Work task:
Begin with the first line of the listing and quote every line through the one containing "The cross-section on"; give only those lines.

Record set:
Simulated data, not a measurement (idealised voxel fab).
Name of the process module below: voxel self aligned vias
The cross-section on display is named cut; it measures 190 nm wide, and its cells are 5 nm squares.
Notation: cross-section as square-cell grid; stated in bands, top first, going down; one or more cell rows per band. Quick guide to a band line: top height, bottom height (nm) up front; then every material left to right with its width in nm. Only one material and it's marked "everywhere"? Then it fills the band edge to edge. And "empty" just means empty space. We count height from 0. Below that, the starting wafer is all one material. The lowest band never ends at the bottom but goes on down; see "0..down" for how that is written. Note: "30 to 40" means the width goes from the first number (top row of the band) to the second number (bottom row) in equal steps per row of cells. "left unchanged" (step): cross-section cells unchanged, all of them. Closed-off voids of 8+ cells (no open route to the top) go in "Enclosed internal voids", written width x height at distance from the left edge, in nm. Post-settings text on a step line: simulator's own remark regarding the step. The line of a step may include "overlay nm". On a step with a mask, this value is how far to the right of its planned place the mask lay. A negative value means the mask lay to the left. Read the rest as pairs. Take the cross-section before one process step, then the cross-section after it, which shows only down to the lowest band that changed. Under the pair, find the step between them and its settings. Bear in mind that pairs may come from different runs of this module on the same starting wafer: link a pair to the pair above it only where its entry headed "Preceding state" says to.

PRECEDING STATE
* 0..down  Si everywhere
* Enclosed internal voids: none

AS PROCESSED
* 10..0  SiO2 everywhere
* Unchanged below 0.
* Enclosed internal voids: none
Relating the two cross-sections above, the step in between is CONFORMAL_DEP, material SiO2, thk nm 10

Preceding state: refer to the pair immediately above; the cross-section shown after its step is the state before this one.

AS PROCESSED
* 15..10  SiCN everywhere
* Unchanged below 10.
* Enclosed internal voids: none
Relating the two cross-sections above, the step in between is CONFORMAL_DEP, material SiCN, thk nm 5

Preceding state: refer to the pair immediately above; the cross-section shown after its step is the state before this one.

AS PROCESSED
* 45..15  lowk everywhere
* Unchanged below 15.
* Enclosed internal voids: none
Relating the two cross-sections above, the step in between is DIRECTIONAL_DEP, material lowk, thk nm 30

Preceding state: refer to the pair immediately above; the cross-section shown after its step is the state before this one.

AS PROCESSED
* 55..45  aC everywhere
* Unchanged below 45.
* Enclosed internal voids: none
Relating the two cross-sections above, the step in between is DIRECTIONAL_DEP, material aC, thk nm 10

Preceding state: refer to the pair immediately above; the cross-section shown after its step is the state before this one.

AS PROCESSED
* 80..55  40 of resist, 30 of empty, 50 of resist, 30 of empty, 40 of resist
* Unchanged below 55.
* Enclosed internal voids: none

Response area:
Simulated data, not a measurement (idealised voxel fab).
Name of the process module below: voxel self aligned vias
The cross-section on display is named cut; it measures 190 nm wide, and its cells are 5 nm squares.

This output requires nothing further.